_Work order_
Please start at the first line of the records beneath and quote each line exactly, ending with the line containing "Mean of killed_at_M4_up".

*** Information shown Section Begins ***

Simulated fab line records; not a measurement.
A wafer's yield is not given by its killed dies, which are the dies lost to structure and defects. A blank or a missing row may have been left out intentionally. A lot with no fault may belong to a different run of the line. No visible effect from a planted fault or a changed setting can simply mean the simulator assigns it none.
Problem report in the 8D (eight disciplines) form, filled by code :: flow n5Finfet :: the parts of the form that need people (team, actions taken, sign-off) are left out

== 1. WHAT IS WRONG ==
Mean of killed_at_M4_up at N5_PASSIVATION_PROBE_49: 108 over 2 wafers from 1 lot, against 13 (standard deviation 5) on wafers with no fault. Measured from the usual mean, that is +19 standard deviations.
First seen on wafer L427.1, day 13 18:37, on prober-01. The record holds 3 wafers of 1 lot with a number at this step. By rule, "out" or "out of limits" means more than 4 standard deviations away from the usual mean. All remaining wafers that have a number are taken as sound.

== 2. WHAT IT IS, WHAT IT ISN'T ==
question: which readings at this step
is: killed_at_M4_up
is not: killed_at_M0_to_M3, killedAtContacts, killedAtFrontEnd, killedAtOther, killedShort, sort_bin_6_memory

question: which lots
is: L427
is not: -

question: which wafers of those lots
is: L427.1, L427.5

*** Information shown Section Ends ***

_Exercise solution_
Simulated fab line records; not a measurement.
A wafer's yield is not given by its killed dies, which are the dies lost to structure and defects. A blank or a missing row may have been left out intentionally. A lot with no fault may belong to a different run of the line. No visible effect from a planted fault or a changed setting can simply mean the simulator assigns it none.
Problem report in the 8D (eight disciplines) form, filled by code :: flow n5Finfet :: the parts of the form that need people (team, actions taken, sign-off) are left out

== 1. WHAT IS WRONG ==
Mean of killed_at_M4_up at N5_PASSIVATION_PROBE_49: 108 over 2 wafers from 1 lot, against 13 (standard deviation 5) on wafers with no fault. Measured from the usual mean, that is +19 standard deviations.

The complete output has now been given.